------------------------------------------------------------

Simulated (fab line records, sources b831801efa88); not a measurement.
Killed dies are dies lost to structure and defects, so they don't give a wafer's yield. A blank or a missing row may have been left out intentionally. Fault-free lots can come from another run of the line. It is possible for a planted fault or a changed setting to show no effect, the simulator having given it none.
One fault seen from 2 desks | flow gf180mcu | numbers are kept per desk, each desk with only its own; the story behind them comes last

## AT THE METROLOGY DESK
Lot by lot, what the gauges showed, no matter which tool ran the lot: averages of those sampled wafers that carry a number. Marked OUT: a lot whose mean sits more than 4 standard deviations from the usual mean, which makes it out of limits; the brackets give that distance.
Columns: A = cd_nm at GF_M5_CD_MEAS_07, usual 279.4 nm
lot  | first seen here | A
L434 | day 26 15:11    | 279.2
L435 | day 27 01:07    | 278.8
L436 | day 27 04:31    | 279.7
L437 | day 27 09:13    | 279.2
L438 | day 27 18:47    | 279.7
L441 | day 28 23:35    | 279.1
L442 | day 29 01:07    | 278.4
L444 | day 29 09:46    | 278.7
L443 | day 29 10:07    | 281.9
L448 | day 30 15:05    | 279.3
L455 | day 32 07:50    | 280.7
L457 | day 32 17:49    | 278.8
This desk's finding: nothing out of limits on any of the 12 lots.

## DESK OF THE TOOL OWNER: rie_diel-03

------------------------------------------------------------

▶ [Assigned task]: A verbatim copy of every entry is required.

▶ [Written response]:
Simulated (fab line records, sources b831801efa88); not a measurement.
Killed dies are dies lost to structure and defects, so they don't give a wafer's yield. A blank or a missing row may have been left out intentionally. Fault-free lots can come from another run of the line. It is possible for a planted fault or a changed setting to show no effect, the simulator having given it none.
One fault seen from 2 desks | flow gf180mcu | numbers are kept per desk, each desk with only its own; the story behind them comes last

## AT THE METROLOGY DESK
Lot by lot, what the gauges showed, no matter which tool ran the lot: averages of those sampled wafers that carry a number. Marked OUT: a lot whose mean sits more than 4 standard deviations from the usual mean, which makes it out of limits; the brackets give that distance.
Columns: A = cd_nm at GF_M5_CD_MEAS_07, usual 279.4 nm
lot  | first seen here | A
L434 | day 26 15:11    | 279.2
L435 | day 27 01:07    | 278.8
L436 | day 27 04:31    | 279.7
L437 | day 27 09:13    | 279.2
L438 | day 27 18:47    | 279.7
L441 | day 28 23:35    | 279.1
L442 | day 29 01:07    | 278.4
L444 | day 29 09:46    | 278.7
L443 | day 29 10:07    | 281.9
L448 | day 30 15:05    | 279.3
L455 | day 32 07:50    | 280.7
L457 | day 32 17:49    | 278.8
This desk's finding: nothing out of limits on any of the 12 lots.

## DESK OF THE TOOL OWNER: rie_diel-03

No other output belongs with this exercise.